Raw data
*****
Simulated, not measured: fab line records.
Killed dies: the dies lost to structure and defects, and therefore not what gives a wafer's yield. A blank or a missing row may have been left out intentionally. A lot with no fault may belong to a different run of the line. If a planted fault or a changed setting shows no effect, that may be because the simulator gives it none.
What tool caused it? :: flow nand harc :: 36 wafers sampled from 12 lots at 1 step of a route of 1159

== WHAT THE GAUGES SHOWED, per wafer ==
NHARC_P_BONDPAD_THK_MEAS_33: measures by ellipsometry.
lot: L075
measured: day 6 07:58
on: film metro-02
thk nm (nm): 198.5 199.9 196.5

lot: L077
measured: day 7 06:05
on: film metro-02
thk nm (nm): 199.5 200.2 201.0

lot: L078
*****

Whatever appears in the material must be set down again, word for word.

Simulated, not measured: fab line records.
Killed dies: the dies lost to structure and defects, and therefore not what gives a wafer's yield. A blank or a missing row may have been left out intentionally. A lot with no fault may belong to a different run of the line. If a planted fault or a changed setting shows no effect, that may be because the simulator gives it none.
What tool caused it? :: flow nand harc :: 36 wafers sampled from 12 lots at 1 step of a route of 1159

== WHAT THE GAUGES SHOWED, per wafer ==
NHARC_P_BONDPAD_THK_MEAS_33: measures by ellipsometry.
lot: L075
measured: day 6 07:58
on: film metro-02
thk nm (nm): 198.5 199.9 196.5

lot: L077
measured: day 7 06:05
on: film metro-02
thk nm (nm): 199.5 200.2 201.0

lot: L078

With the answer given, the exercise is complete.